Reproduce only the top of the records, down to and including the line containing "Not modelled: the".

═══ SUPPLIED MATERIAL ═══

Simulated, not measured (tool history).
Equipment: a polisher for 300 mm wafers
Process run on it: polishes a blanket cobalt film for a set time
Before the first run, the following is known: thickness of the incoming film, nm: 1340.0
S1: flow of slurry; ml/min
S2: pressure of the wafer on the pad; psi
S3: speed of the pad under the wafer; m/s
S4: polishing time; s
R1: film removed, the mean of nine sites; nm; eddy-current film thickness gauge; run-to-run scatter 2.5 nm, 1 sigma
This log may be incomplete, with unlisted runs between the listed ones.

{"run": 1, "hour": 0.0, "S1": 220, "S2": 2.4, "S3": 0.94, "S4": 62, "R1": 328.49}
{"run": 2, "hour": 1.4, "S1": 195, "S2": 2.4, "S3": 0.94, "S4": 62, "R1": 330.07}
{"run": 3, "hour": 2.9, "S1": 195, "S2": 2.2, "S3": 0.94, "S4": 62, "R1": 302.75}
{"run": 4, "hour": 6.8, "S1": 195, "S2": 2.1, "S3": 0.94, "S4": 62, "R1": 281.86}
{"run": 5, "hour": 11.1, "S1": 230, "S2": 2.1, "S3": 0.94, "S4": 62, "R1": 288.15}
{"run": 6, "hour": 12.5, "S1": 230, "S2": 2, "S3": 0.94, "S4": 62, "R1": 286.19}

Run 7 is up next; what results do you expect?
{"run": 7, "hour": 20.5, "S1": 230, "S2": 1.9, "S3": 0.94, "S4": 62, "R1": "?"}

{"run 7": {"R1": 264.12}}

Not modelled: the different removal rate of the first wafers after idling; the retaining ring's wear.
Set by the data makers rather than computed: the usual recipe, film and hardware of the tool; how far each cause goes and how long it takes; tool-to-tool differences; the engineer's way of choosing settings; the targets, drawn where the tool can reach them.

═══

ANSWER AREA
Simulated, not measured (tool history).
Equipment: a polisher for 300 mm wafers
Process run on it: polishes a blanket cobalt film for a set time
Before the first run, the following is known: thickness of the incoming film, nm: 1340.0
S1: flow of slurry; ml/min
S2: pressure of the wafer on the pad; psi
S3: speed of the pad under the wafer; m/s
S4: polishing time; s
R1: film removed, the mean of nine sites; nm; eddy-current film thickness gauge; run-to-run scatter 2.5 nm, 1 sigma
This log may be incomplete, with unlisted runs between the listed ones.

{"run": 1, "hour": 0.0, "S1": 220, "S2": 2.4, "S3": 0.94, "S4": 62, "R1": 328.49}
{"run": 2, "hour": 1.4, "S1": 195, "S2": 2.4, "S3": 0.94, "S4": 62, "R1": 330.07}
{"run": 3, "hour": 2.9, "S1": 195, "S2": 2.2, "S3": 0.94, "S4": 62, "R1": 302.75}
{"run": 4, "hour": 6.8, "S1": 195, "S2": 2.1, "S3": 0.94, "S4": 62, "R1": 281.86}
{"run": 5, "hour": 11.1, "S1": 230, "S2": 2.1, "S3": 0.94, "S4": 62, "R1": 288.15}
{"run": 6, "hour": 12.5, "S1": 230, "S2": 2, "S3": 0.94, "S4": 62, "R1": 286.19}

Run 7 is up next; what results do you expect?
{"run": 7, "hour": 20.5, "S1": 230, "S2": 1.9, "S3": 0.94, "S4": 62, "R1": "?"}

{"run 7": {"R1": 264.12}}

Not modelled: the different removal rate of the first wafers after idling; the retaining ring's wear.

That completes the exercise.